SOURCE MATERIAL –
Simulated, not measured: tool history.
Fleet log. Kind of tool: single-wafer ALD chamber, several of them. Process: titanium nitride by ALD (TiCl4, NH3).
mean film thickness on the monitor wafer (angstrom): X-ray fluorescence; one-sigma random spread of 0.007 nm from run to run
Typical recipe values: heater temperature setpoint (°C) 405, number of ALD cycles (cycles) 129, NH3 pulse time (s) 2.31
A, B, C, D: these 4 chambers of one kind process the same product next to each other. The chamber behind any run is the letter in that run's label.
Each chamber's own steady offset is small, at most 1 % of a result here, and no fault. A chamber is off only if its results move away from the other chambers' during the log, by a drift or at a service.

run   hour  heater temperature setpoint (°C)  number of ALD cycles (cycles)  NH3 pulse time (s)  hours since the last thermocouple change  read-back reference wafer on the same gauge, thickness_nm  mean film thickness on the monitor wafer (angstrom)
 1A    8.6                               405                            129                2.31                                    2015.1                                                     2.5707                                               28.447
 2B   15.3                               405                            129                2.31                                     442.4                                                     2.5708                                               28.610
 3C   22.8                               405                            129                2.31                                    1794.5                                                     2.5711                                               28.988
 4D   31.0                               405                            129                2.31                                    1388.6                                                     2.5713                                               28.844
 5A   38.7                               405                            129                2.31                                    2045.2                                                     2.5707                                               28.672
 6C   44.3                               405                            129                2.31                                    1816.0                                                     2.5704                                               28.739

WORK ORDER –
Through the line that contains "mean film thickness on the monitor wafer (angstrom): X-ray", copy the material above exactly, beginning at its first line and including nothing more.

WRITTEN ANSWER –
Simulated, not measured: tool history.
Fleet log. Kind of tool: single-wafer ALD chamber, several of them. Process: titanium nitride by ALD (TiCl4, NH3).
mean film thickness on the monitor wafer (angstrom): X-ray fluorescence; one-sigma random spread of 0.007 nm from run to run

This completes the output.